◆ **Exercise**
A complete, unaltered copy of the listing is needed. Write it out.

━━━━━━━━

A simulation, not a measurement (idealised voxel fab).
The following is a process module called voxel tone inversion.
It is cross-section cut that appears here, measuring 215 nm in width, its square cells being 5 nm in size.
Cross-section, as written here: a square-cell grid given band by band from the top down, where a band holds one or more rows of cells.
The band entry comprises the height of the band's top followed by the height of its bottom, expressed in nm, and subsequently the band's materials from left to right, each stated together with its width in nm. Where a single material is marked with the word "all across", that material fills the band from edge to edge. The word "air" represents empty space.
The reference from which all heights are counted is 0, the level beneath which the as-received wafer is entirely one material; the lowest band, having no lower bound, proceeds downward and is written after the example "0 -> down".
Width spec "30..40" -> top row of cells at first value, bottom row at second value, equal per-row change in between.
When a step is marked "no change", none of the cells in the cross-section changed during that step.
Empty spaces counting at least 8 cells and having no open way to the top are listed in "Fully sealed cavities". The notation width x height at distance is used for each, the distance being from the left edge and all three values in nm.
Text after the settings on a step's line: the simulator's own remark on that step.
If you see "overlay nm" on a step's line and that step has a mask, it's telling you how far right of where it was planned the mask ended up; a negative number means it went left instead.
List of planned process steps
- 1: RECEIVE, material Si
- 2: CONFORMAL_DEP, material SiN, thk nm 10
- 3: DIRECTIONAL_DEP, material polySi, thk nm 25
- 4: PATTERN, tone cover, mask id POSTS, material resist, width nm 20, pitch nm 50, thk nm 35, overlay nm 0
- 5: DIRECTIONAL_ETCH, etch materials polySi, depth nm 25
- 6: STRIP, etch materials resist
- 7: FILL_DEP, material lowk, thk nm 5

━━━━━━━━

◆ **Answer space**
A simulation, not a measurement (idealised voxel fab).
The following is a process module called voxel tone inversion.
It is cross-section cut that appears here, measuring 215 nm in width, its square cells being 5 nm in size.
Cross-section, as written here: a square-cell grid given band by band from the top down, where a band holds one or more rows of cells.
The band entry comprises the height of the band's top followed by the height of its bottom, expressed in nm, and subsequently the band's materials from left to right, each stated together with its width in nm. Where a single material is marked with the word "all across", that material fills the band from edge to edge. The word "air" represents empty space.
The reference from which all heights are counted is 0, the level beneath which the as-received wafer is entirely one material; the lowest band, having no lower bound, proceeds downward and is written after the example "0 -> down".
Width spec "30..40" -> top row of cells at first value, bottom row at second value, equal per-row change in between.
When a step is marked "no change", none of the cells in the cross-section changed during that step.
Empty spaces counting at least 8 cells and having no open way to the top are listed in "Fully sealed cavities". The notation width x height at distance is used for each, the distance being from the left edge and all three values in nm.
Text after the settings on a step's line: the simulator's own remark on that step.
If you see "overlay nm" on a step's line and that step has a mask, it's telling you how far right of where it was planned the mask ended up; a negative number means it went left instead.
List of planned process steps
- 1: RECEIVE, material Si
- 2: CONFORMAL_DEP, material SiN, thk nm 10
- 3: DIRECTIONAL_DEP, material polySi, thk nm 25
- 4: PATTERN, tone cover, mask id POSTS, material resist, width nm 20, pitch nm 50, thk nm 35, overlay nm 0
- 5: DIRECTIONAL_ETCH, etch materials polySi, depth nm 25
- 6: STRIP, etch materials resist
- 7: FILL_DEP, material lowk, thk nm 5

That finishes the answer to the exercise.